(Activity):
Transcribe all of the listing below in full.

(Data):
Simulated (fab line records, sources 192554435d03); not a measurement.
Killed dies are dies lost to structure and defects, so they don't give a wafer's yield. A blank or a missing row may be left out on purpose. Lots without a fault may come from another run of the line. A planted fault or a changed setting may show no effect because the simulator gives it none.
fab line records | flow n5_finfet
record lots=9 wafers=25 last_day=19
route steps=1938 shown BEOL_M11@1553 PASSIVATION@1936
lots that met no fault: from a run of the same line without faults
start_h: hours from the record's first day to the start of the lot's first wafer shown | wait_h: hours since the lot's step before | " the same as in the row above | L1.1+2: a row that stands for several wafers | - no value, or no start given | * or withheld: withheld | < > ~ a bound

(Response area):
Simulated (fab line records, sources 192554435d03); not a measurement.
Killed dies are dies lost to structure and defects, so they don't give a wafer's yield. A blank or a missing row may be left out on purpose. Lots without a fault may come from another run of the line. A planted fault or a changed setting may show no effect because the simulator gives it none.
fab line records | flow n5_finfet
record lots=9 wafers=25 last_day=19
route steps=1938 shown BEOL_M11@1553 PASSIVATION@1936
lots that met no fault: from a run of the same line without faults
start_h: hours from the record's first day to the start of the lot's first wafer shown | wait_h: hours since the lot's step before | " the same as in the row above | L1.1+2: a row that stands for several wafers | - no value, or no start given | * or withheld: withheld | < > ~ a bound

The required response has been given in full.